========================================

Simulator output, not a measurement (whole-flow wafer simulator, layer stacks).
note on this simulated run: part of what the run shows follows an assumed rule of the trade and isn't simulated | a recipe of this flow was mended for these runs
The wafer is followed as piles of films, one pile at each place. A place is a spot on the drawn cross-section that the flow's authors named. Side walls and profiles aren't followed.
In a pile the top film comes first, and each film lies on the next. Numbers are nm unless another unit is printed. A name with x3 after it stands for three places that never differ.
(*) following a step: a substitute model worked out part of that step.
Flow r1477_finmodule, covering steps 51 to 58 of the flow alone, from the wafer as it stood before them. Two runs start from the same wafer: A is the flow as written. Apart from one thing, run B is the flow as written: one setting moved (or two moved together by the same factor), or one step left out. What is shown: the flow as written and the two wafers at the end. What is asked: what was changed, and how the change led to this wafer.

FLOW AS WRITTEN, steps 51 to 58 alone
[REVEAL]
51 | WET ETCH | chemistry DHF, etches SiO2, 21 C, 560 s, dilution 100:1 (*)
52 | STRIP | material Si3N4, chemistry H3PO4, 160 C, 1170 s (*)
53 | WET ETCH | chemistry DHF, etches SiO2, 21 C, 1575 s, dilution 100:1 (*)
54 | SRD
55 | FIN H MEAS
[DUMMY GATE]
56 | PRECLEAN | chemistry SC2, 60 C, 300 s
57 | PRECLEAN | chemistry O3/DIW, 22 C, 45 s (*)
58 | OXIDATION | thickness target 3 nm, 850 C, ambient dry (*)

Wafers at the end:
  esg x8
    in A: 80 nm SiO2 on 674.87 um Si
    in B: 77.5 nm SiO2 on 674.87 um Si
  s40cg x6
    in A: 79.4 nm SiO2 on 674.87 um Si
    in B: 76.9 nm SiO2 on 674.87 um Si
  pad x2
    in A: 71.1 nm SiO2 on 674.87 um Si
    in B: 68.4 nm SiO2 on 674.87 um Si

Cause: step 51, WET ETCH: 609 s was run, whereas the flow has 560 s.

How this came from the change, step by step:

========================================

> BRIEF: One stretch of the lines above is wanted, from the line that contains "58 | OXIDATION" through the line that contains "in A: 71.1 nm SiO2 on 674.87 um Si". Output it exactly.

> WORKED SOLUTION:
58 | OXIDATION | thickness target 3 nm, 850 C, ambient dry (*)

Wafers at the end:
  esg x8
    in A: 80 nm SiO2 on 674.87 um Si
    in B: 77.5 nm SiO2 on 674.87 um Si
  s40cg x6
    in A: 79.4 nm SiO2 on 674.87 um Si
    in B: 76.9 nm SiO2 on 674.87 um Si
  pad x2
    in A: 71.1 nm SiO2 on 674.87 um Si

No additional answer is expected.